(Beginning of Record excerpts)
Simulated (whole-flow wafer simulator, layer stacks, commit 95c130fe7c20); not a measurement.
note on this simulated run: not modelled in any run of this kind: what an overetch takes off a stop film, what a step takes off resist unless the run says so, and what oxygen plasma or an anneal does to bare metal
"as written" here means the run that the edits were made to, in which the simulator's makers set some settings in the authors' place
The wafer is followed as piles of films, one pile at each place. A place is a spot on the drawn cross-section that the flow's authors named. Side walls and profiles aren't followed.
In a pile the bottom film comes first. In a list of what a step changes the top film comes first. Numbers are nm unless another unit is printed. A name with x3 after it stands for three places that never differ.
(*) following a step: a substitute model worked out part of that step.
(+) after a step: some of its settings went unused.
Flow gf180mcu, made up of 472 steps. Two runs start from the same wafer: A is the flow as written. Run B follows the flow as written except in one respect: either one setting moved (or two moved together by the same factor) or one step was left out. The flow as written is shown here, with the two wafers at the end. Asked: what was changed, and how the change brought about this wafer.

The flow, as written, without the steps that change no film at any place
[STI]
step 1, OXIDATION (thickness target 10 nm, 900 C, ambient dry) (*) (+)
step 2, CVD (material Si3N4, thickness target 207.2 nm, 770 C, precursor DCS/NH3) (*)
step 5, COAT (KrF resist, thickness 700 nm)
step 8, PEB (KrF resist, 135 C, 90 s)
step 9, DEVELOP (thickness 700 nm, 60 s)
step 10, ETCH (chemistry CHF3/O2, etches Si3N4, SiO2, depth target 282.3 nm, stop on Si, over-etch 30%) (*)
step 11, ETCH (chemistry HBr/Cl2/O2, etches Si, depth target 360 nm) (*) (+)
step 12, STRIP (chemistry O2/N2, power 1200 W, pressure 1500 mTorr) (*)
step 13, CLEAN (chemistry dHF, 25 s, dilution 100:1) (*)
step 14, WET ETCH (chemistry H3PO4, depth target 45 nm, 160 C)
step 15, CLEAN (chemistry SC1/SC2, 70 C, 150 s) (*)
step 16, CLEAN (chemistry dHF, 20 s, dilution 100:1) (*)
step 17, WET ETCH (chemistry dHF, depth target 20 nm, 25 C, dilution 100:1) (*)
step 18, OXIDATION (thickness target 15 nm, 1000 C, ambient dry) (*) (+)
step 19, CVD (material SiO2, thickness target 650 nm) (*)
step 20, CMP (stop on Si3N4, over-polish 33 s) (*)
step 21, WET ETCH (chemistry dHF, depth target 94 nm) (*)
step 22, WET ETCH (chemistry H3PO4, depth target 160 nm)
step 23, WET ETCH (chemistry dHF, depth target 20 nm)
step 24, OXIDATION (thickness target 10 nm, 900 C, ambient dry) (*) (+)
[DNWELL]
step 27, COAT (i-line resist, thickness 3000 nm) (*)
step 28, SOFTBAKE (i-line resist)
(End of Record excerpts)

Assignment: The range runs from the line with "step 18, OXIDATION" up to and including the line with "step 22, WET" in the listing above; please write out exactly those lines and nothing more.

Answer box:
step 18, OXIDATION (thickness target 15 nm, 1000 C, ambient dry) (*) (+)
step 19, CVD (material SiO2, thickness target 650 nm) (*)
step 20, CMP (stop on Si3N4, over-polish 33 s) (*)
step 21, WET ETCH (chemistry dHF, depth target 94 nm) (*)
step 22, WET ETCH (chemistry H3PO4, depth target 160 nm)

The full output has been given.